Under this line are the records; write out word for word the part that begins at the line containing "R1: highest temperature" and ends at the line containing "R2: time above", and no more.

(Beginning of DATA TO EXAMINE)

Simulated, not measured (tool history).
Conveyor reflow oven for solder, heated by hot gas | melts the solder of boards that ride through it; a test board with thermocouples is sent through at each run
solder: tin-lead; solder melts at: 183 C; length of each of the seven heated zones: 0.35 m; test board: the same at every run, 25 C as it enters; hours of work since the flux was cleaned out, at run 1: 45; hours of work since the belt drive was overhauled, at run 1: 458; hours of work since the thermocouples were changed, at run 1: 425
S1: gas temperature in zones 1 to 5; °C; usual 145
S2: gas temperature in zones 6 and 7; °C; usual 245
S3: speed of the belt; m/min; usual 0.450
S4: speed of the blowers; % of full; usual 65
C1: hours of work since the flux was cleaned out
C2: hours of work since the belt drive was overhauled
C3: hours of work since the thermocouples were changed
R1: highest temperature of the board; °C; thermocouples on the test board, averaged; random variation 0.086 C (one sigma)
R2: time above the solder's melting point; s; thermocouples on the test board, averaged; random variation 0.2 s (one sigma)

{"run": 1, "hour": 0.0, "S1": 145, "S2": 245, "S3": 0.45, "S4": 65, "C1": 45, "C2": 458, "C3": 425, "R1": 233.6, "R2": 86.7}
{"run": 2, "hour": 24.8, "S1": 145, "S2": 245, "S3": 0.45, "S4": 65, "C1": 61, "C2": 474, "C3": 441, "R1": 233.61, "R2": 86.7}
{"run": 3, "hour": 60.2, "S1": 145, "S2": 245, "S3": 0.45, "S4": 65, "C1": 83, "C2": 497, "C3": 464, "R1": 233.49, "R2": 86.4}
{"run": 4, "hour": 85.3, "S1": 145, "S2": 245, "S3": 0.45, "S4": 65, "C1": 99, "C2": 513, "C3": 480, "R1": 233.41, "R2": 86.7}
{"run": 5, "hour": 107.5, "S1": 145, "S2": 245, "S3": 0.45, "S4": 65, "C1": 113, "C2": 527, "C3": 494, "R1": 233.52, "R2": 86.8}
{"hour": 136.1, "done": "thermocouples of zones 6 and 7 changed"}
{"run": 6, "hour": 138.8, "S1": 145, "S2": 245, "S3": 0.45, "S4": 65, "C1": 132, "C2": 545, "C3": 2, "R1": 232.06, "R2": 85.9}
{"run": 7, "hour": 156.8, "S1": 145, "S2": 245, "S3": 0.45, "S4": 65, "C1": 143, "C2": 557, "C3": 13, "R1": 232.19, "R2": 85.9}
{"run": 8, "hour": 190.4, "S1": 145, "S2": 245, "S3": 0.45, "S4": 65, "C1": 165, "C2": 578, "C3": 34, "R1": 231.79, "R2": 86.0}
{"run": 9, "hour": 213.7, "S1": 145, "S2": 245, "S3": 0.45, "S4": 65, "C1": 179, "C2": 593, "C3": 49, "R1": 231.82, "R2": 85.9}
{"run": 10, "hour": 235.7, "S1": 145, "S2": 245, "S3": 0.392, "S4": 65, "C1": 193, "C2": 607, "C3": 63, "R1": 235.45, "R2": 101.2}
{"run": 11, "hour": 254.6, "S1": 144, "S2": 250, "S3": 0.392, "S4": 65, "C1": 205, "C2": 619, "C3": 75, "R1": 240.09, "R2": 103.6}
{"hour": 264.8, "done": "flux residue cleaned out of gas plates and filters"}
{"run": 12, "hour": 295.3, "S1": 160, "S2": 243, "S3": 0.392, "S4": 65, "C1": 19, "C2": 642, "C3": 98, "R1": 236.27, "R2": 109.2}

(End of DATA TO EXAMINE)

RESULT:
R1: highest temperature of the board; °C; thermocouples on the test board, averaged; random variation 0.086 C (one sigma)
R2: time above the solder's melting point; s; thermocouples on the test board, averaged; random variation 0.2 s (one sigma)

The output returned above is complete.